Information shown »
────────

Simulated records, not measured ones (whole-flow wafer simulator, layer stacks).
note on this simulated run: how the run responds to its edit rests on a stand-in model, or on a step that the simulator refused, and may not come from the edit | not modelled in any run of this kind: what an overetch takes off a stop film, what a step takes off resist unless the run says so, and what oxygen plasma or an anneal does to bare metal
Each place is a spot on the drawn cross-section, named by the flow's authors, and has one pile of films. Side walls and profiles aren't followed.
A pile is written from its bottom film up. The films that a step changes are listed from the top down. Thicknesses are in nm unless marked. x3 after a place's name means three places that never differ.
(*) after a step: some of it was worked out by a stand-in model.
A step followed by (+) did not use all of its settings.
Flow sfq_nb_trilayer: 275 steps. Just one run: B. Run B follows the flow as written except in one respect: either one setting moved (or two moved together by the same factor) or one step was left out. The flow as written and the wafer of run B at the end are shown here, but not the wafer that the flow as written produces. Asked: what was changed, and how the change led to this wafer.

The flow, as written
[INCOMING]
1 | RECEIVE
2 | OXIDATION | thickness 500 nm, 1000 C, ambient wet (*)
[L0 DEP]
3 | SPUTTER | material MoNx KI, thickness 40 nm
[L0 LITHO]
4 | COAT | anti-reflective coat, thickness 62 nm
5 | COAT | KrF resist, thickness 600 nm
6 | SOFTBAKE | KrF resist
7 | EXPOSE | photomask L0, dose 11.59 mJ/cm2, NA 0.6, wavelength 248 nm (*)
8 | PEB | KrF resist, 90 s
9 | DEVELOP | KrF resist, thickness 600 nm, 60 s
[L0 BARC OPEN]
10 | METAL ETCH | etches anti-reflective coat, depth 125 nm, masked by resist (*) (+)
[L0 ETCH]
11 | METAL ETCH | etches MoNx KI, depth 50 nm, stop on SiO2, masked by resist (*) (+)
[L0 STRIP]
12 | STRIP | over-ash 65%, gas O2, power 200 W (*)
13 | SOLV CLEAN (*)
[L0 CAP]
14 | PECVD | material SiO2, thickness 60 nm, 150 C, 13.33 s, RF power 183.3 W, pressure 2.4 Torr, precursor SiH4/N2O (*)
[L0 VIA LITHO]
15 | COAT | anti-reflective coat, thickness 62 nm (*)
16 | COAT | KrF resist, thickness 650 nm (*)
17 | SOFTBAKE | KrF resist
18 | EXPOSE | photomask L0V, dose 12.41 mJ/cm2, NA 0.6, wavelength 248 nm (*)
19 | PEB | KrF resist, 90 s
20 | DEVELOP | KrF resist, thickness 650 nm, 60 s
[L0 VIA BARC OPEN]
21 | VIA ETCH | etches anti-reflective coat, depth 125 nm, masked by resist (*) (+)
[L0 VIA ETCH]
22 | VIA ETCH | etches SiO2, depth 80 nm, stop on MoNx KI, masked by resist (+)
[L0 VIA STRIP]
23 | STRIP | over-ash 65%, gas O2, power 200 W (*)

────────

Assignment » In the material above, locate the line containing "8 | PEB | KrF resist, 90 s" and the line containing "21 | VIA ETCH". Transcribe exactly those two lines and every line between them, and nothing more.

Written reply »
8 | PEB | KrF resist, 90 s
9 | DEVELOP | KrF resist, thickness 600 nm, 60 s
[L0 BARC OPEN]
10 | METAL ETCH | etches anti-reflective coat, depth 125 nm, masked by resist (*) (+)
[L0 ETCH]
11 | METAL ETCH | etches MoNx KI, depth 50 nm, stop on SiO2, masked by resist (*) (+)
[L0 STRIP]
12 | STRIP | over-ash 65%, gas O2, power 200 W (*)
13 | SOLV CLEAN (*)
[L0 CAP]
14 | PECVD | material SiO2, thickness 60 nm, 150 C, 13.33 s, RF power 183.3 W, pressure 2.4 Torr, precursor SiH4/N2O (*)
[L0 VIA LITHO]
15 | COAT | anti-reflective coat, thickness 62 nm (*)
16 | COAT | KrF resist, thickness 650 nm (*)
17 | SOFTBAKE | KrF resist
18 | EXPOSE | photomask L0V, dose 12.41 mJ/cm2, NA 0.6, wavelength 248 nm (*)
19 | PEB | KrF resist, 90 s
20 | DEVELOP | KrF resist, thickness 650 nm, 60 s
[L0 VIA BARC OPEN]
21 | VIA ETCH | etches anti-reflective coat, depth 125 nm, masked by resist (*) (+)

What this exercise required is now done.